Work request:
Print the first line of the material below and each line after it, exactly as written, ending with the line that contains "height | nm | 395 |".

Data section:
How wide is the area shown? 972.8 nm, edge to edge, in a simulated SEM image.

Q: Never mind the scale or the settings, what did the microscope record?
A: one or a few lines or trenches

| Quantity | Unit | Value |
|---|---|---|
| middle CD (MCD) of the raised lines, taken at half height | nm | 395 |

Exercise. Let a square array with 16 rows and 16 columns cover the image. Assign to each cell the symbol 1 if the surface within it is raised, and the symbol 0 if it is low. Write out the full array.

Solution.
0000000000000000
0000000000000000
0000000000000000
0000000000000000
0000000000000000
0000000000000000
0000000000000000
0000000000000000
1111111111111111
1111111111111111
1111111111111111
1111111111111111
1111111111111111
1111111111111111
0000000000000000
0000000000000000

Task solution:
How wide is the area shown? 972.8 nm, edge to edge, in a simulated SEM image.

Q: Never mind the scale or the settings, what did the microscope record?
A: one or a few lines or trenches

| Quantity | Unit | Value |
|---|---|---|
| middle CD (MCD) of the raised lines, taken at half height | nm | 395 |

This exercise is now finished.